The entries below are to be returned exactly. Include all of them.

Segment Open

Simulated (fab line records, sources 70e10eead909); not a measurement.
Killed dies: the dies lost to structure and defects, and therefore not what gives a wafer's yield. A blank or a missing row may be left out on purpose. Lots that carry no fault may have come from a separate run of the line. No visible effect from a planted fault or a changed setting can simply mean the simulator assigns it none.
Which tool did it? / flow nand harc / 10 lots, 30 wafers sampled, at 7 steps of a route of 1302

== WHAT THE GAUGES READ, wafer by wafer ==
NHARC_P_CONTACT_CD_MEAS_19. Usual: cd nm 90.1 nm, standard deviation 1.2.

Segment Closed

◆ Exercise result ◆
Simulated (fab line records, sources 70e10eead909); not a measurement.
Killed dies: the dies lost to structure and defects, and therefore not what gives a wafer's yield. A blank or a missing row may be left out on purpose. Lots that carry no fault may have come from a separate run of the line. No visible effect from a planted fault or a changed setting can simply mean the simulator assigns it none.
Which tool did it? / flow nand harc / 10 lots, 30 wafers sampled, at 7 steps of a route of 1302

== WHAT THE GAUGES READ, wafer by wafer ==
NHARC_P_CONTACT_CD_MEAS_19. Usual: cd nm 90.1 nm, standard deviation 1.2.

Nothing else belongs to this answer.